── Listed records ──

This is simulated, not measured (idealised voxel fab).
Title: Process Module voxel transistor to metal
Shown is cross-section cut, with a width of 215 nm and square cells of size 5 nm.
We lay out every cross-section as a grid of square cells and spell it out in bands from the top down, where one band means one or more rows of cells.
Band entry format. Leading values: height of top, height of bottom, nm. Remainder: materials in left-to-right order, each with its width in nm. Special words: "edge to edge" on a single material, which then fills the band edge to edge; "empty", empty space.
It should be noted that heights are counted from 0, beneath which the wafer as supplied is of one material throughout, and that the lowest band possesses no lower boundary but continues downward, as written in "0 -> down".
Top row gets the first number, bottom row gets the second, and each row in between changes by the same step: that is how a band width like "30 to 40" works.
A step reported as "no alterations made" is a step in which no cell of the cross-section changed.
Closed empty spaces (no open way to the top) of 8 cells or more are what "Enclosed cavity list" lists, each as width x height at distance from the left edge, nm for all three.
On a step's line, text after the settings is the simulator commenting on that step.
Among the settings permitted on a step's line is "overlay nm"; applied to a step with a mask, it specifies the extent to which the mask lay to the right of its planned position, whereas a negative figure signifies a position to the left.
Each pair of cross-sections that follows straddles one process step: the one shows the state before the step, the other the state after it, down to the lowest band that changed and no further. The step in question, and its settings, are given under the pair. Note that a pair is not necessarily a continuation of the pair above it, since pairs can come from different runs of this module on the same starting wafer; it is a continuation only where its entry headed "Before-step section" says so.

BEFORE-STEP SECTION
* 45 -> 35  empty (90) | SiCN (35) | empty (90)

───

## Assigned task
Every entry, written out exactly, is what the response should contain.

## Exercise response
This is simulated, not measured (idealised voxel fab).
Title: Process Module voxel transistor to metal
Shown is cross-section cut, with a width of 215 nm and square cells of size 5 nm.
We lay out every cross-section as a grid of square cells and spell it out in bands from the top down, where one band means one or more rows of cells.
Band entry format. Leading values: height of top, height of bottom, nm. Remainder: materials in left-to-right order, each with its width in nm. Special words: "edge to edge" on a single material, which then fills the band edge to edge; "empty", empty space.
It should be noted that heights are counted from 0, beneath which the wafer as supplied is of one material throughout, and that the lowest band possesses no lower boundary but continues downward, as written in "0 -> down".
Top row gets the first number, bottom row gets the second, and each row in between changes by the same step: that is how a band width like "30 to 40" works.
A step reported as "no alterations made" is a step in which no cell of the cross-section changed.
Closed empty spaces (no open way to the top) of 8 cells or more are what "Enclosed cavity list" lists, each as width x height at distance from the left edge, nm for all three.
On a step's line, text after the settings is the simulator commenting on that step.
Among the settings permitted on a step's line is "overlay nm"; applied to a step with a mask, it specifies the extent to which the mask lay to the right of its planned position, whereas a negative figure signifies a position to the left.
Each pair of cross-sections that follows straddles one process step: the one shows the state before the step, the other the state after it, down to the lowest band that changed and no further. The step in question, and its settings, are given under the pair. Note that a pair is not necessarily a continuation of the pair above it, since pairs can come from different runs of this module on the same starting wafer; it is a continuation only where its entry headed "Before-step section" says so.

BEFORE-STEP SECTION
* 45 -> 35  empty (90) | SiCN (35) | empty (90)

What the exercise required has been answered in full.